SUPPLIED RECORDS START
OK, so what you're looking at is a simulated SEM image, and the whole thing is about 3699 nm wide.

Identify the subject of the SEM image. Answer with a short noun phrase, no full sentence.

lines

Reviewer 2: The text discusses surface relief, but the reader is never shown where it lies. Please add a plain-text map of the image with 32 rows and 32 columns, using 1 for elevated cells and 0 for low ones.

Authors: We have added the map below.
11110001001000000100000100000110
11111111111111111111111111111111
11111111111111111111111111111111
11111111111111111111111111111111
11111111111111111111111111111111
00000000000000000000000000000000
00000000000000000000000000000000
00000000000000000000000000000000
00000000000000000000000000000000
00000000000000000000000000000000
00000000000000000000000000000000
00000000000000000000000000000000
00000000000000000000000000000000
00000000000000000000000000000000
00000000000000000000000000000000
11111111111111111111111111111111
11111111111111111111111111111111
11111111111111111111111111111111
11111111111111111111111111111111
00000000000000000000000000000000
SUPPLIED RECORDS END

TASK ITEM -
Your answer should consist of the material above, written out word for word.

RESPONSE BOX -
OK, so what you're looking at is a simulated SEM image, and the whole thing is about 3699 nm wide.

Identify the subject of the SEM image. Answer with a short noun phrase, no full sentence.

lines

Reviewer 2: The text discusses surface relief, but the reader is never shown where it lies. Please add a plain-text map of the image with 32 rows and 32 columns, using 1 for elevated cells and 0 for low ones.

Authors: We have added the map below.
11110001001000000100000100000110
11111111111111111111111111111111
11111111111111111111111111111111
11111111111111111111111111111111
11111111111111111111111111111111
00000000000000000000000000000000
00000000000000000000000000000000
00000000000000000000000000000000
00000000000000000000000000000000
00000000000000000000000000000000
00000000000000000000000000000000
00000000000000000000000000000000
00000000000000000000000000000000
00000000000000000000000000000000
00000000000000000000000000000000
11111111111111111111111111111111
11111111111111111111111111111111
11111111111111111111111111111111
11111111111111111111111111111111
00000000000000000000000000000000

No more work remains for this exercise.